SUPPLIED RECORDS ->
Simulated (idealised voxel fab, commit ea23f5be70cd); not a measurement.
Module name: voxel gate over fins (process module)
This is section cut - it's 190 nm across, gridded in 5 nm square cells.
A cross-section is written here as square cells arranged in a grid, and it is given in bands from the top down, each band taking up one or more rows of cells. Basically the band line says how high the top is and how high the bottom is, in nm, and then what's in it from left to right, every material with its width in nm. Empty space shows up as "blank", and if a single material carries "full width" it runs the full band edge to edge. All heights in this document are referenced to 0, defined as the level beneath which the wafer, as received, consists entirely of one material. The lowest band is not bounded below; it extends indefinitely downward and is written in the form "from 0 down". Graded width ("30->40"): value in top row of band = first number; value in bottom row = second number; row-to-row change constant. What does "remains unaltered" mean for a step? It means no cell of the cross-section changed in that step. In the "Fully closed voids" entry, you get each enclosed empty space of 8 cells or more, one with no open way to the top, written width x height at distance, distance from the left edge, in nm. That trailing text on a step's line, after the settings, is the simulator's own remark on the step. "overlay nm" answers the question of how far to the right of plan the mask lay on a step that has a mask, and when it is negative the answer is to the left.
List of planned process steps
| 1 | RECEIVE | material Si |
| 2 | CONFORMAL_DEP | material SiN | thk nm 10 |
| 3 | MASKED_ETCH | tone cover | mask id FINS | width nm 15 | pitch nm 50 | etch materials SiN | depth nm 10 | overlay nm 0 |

WORK TASK -> Reproduce only the lines above, starting at the line with "Module name: voxel" and ending at the line with "This is section", exactly as written.

WRITTEN SOLUTION ->
Module name: voxel gate over fins (process module)
This is section cut - it's 190 nm across, gridded in 5 nm square cells.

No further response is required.